_Assignment_: What you output should match the data below exactly.

* * * * *
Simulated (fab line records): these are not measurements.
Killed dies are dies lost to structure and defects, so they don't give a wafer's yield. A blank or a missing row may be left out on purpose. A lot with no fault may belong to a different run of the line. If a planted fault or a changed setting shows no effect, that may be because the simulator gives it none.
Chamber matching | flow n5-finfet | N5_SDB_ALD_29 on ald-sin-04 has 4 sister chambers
* * * * *

_Answer area_:
Simulated (fab line records): these are not measurements.
Killed dies are dies lost to structure and defects, so they don't give a wafer's yield. A blank or a missing row may be left out on purpose. A lot with no fault may belong to a different run of the line. If a planted fault or a changed setting shows no effect, that may be because the simulator gives it none.
Chamber matching | flow n5-finfet | N5_SDB_ALD_29 on ald-sin-04 has 4 sister chambers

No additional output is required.